Hand back each record exactly as you find it.

RAW DATA Block Start

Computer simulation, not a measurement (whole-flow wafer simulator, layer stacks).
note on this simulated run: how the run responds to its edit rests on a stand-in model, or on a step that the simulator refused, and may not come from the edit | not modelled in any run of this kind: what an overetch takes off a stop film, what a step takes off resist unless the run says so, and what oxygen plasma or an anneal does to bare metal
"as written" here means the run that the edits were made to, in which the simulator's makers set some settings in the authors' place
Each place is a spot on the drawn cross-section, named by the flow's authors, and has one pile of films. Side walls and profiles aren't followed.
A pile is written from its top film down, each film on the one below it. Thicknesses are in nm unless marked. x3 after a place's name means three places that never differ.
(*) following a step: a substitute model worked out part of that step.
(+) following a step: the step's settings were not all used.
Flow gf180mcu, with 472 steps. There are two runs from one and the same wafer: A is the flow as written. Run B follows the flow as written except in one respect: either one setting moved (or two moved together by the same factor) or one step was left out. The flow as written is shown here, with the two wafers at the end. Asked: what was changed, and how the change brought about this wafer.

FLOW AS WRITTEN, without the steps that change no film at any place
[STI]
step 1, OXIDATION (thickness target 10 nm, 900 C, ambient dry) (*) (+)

RAW DATA Block End

EXPECTED ANSWER:
Computer simulation, not a measurement (whole-flow wafer simulator, layer stacks).
note on this simulated run: how the run responds to its edit rests on a stand-in model, or on a step that the simulator refused, and may not come from the edit | not modelled in any run of this kind: what an overetch takes off a stop film, what a step takes off resist unless the run says so, and what oxygen plasma or an anneal does to bare metal
"as written" here means the run that the edits were made to, in which the simulator's makers set some settings in the authors' place
Each place is a spot on the drawn cross-section, named by the flow's authors, and has one pile of films. Side walls and profiles aren't followed.
A pile is written from its top film down, each film on the one below it. Thicknesses are in nm unless marked. x3 after a place's name means three places that never differ.
(*) following a step: a substitute model worked out part of that step.
(+) following a step: the step's settings were not all used.
Flow gf180mcu, with 472 steps. There are two runs from one and the same wafer: A is the flow as written. Run B follows the flow as written except in one respect: either one setting moved (or two moved together by the same factor) or one step was left out. The flow as written is shown here, with the two wafers at the end. Asked: what was changed, and how the change brought about this wafer.

FLOW AS WRITTEN, without the steps that change no film at any place
[STI]
step 1, OXIDATION (thickness target 10 nm, 900 C, ambient dry) (*) (+)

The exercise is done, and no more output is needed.